(REQUIRED ACTION) Give back exactly the lines of the material below that start at the line containing "7 | PEB | KrF resist" and end at the line containing "29 | RECEIVE", and no others.

'''

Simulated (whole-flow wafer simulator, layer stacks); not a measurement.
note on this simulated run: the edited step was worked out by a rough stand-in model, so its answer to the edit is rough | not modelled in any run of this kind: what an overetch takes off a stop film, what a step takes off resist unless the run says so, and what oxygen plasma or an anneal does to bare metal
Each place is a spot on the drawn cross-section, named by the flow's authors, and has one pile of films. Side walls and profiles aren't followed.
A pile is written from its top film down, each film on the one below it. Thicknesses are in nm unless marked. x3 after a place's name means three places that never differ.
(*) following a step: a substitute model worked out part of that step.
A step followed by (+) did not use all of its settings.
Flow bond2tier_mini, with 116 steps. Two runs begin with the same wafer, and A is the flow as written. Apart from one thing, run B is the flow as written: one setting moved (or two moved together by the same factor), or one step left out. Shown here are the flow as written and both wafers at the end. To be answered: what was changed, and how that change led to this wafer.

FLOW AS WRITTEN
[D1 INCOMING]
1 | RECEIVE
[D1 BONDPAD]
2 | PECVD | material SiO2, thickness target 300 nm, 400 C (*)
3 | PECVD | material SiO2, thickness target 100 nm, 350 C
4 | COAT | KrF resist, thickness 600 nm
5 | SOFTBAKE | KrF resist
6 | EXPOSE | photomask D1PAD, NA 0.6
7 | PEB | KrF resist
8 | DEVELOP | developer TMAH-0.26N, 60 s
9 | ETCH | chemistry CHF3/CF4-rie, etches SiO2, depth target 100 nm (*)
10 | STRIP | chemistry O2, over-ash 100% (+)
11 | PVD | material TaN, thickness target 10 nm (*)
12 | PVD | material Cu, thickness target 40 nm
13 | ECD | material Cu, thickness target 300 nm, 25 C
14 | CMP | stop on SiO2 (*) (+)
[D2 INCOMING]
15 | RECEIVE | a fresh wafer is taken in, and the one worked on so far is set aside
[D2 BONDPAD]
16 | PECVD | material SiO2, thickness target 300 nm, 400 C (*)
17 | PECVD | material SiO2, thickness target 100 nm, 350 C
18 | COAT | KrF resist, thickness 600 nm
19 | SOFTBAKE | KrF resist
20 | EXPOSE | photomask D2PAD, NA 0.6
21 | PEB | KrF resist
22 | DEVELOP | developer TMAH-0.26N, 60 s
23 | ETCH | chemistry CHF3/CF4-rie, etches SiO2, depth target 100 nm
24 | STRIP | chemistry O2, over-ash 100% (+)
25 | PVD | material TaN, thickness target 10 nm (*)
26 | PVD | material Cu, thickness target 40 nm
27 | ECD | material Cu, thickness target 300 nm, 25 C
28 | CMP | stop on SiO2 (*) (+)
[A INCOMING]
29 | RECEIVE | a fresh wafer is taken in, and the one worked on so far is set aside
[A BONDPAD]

'''

(SOLUTION)
7 | PEB | KrF resist
8 | DEVELOP | developer TMAH-0.26N, 60 s
9 | ETCH | chemistry CHF3/CF4-rie, etches SiO2, depth target 100 nm (*)
10 | STRIP | chemistry O2, over-ash 100% (+)
11 | PVD | material TaN, thickness target 10 nm (*)
12 | PVD | material Cu, thickness target 40 nm
13 | ECD | material Cu, thickness target 300 nm, 25 C
14 | CMP | stop on SiO2 (*) (+)
[D2 INCOMING]
15 | RECEIVE | a fresh wafer is taken in, and the one worked on so far is set aside
[D2 BONDPAD]
16 | PECVD | material SiO2, thickness target 300 nm, 400 C (*)
17 | PECVD | material SiO2, thickness target 100 nm, 350 C
18 | COAT | KrF resist, thickness 600 nm
19 | SOFTBAKE | KrF resist
20 | EXPOSE | photomask D2PAD, NA 0.6
21 | PEB | KrF resist
22 | DEVELOP | developer TMAH-0.26N, 60 s
23 | ETCH | chemistry CHF3/CF4-rie, etches SiO2, depth target 100 nm
24 | STRIP | chemistry O2, over-ash 100% (+)
25 | PVD | material TaN, thickness target 10 nm (*)
26 | PVD | material Cu, thickness target 40 nm
27 | ECD | material Cu, thickness target 300 nm, 25 C
28 | CMP | stop on SiO2 (*) (+)
[A INCOMING]
29 | RECEIVE | a fresh wafer is taken in, and the one worked on so far is set aside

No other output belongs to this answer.